BEGIN Dataset excerpts
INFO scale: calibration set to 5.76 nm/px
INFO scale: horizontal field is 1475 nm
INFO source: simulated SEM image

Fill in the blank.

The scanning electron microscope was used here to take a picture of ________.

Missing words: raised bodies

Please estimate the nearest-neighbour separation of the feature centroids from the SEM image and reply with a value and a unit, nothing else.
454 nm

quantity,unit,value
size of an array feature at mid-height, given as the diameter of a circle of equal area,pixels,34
END Dataset excerpts

Work item >> The lines needed run from the first line of the data through the line containing "quantity,unit,value"; give them again exactly and nothing else.

Written response >>
INFO scale: calibration set to 5.76 nm/px
INFO scale: horizontal field is 1475 nm
INFO source: simulated SEM image

Fill in the blank.

The scanning electron microscope was used here to take a picture of ________.

Missing words: raised bodies

Please estimate the nearest-neighbour separation of the feature centroids from the SEM image and reply with a value and a unit, nothing else.
454 nm

quantity,unit,value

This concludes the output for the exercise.